|---|

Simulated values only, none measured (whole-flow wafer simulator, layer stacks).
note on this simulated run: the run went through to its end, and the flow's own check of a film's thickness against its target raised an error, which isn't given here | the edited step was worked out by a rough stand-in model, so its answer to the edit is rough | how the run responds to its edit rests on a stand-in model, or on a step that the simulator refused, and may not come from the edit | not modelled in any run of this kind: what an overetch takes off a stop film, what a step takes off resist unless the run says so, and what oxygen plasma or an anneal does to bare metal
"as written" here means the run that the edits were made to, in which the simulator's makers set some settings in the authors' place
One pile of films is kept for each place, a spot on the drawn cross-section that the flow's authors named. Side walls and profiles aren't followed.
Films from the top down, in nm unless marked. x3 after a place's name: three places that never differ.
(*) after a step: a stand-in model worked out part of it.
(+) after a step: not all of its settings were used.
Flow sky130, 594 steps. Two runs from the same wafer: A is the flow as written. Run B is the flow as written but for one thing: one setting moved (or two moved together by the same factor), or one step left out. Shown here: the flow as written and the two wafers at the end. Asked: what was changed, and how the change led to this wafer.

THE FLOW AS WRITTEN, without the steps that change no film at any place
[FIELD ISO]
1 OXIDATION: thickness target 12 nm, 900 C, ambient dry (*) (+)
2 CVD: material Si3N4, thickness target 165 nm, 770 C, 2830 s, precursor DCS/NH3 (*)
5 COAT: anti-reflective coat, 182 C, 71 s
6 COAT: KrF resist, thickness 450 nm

|---|

**Work instruction**
Write out the whole listing again, exactly as it stands.

**Response**
Simulated values only, none measured (whole-flow wafer simulator, layer stacks).
note on this simulated run: the run went through to its end, and the flow's own check of a film's thickness against its target raised an error, which isn't given here | the edited step was worked out by a rough stand-in model, so its answer to the edit is rough | how the run responds to its edit rests on a stand-in model, or on a step that the simulator refused, and may not come from the edit | not modelled in any run of this kind: what an overetch takes off a stop film, what a step takes off resist unless the run says so, and what oxygen plasma or an anneal does to bare metal
"as written" here means the run that the edits were made to, in which the simulator's makers set some settings in the authors' place
One pile of films is kept for each place, a spot on the drawn cross-section that the flow's authors named. Side walls and profiles aren't followed.
Films from the top down, in nm unless marked. x3 after a place's name: three places that never differ.
(*) after a step: a stand-in model worked out part of it.
(+) after a step: not all of its settings were used.
Flow sky130, 594 steps. Two runs from the same wafer: A is the flow as written. Run B is the flow as written but for one thing: one setting moved (or two moved together by the same factor), or one step left out. Shown here: the flow as written and the two wafers at the end. Asked: what was changed, and how the change led to this wafer.

THE FLOW AS WRITTEN, without the steps that change no film at any place
[FIELD ISO]
1 OXIDATION: thickness target 12 nm, 900 C, ambient dry (*) (+)
2 CVD: material Si3N4, thickness target 165 nm, 770 C, 2830 s, precursor DCS/NH3 (*)
5 COAT: anti-reflective coat, 182 C, 71 s
6 COAT: KrF resist, thickness 450 nm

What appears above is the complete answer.